> ASSIGNED TASK: Would you set down the whole listing again exactly as it appears?

> RECORD SET:
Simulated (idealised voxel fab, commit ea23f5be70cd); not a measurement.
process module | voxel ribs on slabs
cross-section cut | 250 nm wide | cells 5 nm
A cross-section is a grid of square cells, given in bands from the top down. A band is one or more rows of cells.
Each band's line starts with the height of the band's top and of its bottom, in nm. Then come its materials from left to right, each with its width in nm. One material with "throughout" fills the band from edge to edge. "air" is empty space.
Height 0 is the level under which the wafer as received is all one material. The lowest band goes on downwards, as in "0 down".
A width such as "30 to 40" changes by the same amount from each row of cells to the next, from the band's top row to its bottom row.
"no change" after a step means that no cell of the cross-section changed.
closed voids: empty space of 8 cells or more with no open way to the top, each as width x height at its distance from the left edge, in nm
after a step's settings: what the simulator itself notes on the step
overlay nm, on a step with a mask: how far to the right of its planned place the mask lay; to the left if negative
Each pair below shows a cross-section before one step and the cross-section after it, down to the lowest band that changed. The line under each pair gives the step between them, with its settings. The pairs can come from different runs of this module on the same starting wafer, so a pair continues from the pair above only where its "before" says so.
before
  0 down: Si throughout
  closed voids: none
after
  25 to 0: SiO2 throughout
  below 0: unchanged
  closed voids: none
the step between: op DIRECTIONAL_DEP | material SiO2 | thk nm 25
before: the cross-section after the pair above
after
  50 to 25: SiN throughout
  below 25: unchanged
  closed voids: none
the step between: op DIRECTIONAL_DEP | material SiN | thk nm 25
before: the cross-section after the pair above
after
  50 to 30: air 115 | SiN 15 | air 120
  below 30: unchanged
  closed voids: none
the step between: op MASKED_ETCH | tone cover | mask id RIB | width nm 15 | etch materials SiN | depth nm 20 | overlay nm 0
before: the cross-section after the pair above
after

> EXERCISE ANSWER:
Simulated (idealised voxel fab, commit ea23f5be70cd); not a measurement.
process module | voxel ribs on slabs
cross-section cut | 250 nm wide | cells 5 nm
A cross-section is a grid of square cells, given in bands from the top down. A band is one or more rows of cells.
Each band's line starts with the height of the band's top and of its bottom, in nm. Then come its materials from left to right, each with its width in nm. One material with "throughout" fills the band from edge to edge. "air" is empty space.
Height 0 is the level under which the wafer as received is all one material. The lowest band goes on downwards, as in "0 down".
A width such as "30 to 40" changes by the same amount from each row of cells to the next, from the band's top row to its bottom row.
"no change" after a step means that no cell of the cross-section changed.
closed voids: empty space of 8 cells or more with no open way to the top, each as width x height at its distance from the left edge, in nm
after a step's settings: what the simulator itself notes on the step
overlay nm, on a step with a mask: how far to the right of its planned place the mask lay; to the left if negative
Each pair below shows a cross-section before one step and the cross-section after it, down to the lowest band that changed. The line under each pair gives the step between them, with its settings. The pairs can come from different runs of this module on the same starting wafer, so a pair continues from the pair above only where its "before" says so.
before
  0 down: Si throughout
  closed voids: none
after
  25 to 0: SiO2 throughout
  below 0: unchanged
  closed voids: none
the step between: op DIRECTIONAL_DEP | material SiO2 | thk nm 25
before: the cross-section after the pair above
after
  50 to 25: SiN throughout
  below 25: unchanged
  closed voids: none
the step between: op DIRECTIONAL_DEP | material SiN | thk nm 25
before: the cross-section after the pair above
after
  50 to 30: air 115 | SiN 15 | air 120
  below 30: unchanged
  closed voids: none
the step between: op MASKED_ETCH | tone cover | mask id RIB | width nm 15 | etch materials SiN | depth nm 20 | overlay nm 0
before: the cross-section after the pair above
after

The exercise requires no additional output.